────────

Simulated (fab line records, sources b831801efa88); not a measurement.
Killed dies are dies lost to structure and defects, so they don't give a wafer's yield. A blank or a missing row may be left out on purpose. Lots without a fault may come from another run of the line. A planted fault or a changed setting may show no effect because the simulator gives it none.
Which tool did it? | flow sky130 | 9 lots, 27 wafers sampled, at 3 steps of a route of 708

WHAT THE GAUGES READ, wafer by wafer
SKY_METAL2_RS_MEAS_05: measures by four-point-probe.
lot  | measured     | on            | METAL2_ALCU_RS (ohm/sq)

────────

> Work request
All entries are to be printed once more, exactly as given.

> Result
Simulated (fab line records, sources b831801efa88); not a measurement.
Killed dies are dies lost to structure and defects, so they don't give a wafer's yield. A blank or a missing row may be left out on purpose. Lots without a fault may come from another run of the line. A planted fault or a changed setting may show no effect because the simulator gives it none.
Which tool did it? | flow sky130 | 9 lots, 27 wafers sampled, at 3 steps of a route of 708

WHAT THE GAUGES READ, wafer by wafer
SKY_METAL2_RS_MEAS_05: measures by four-point-probe.
lot  | measured     | on            | METAL2_ALCU_RS (ohm/sq)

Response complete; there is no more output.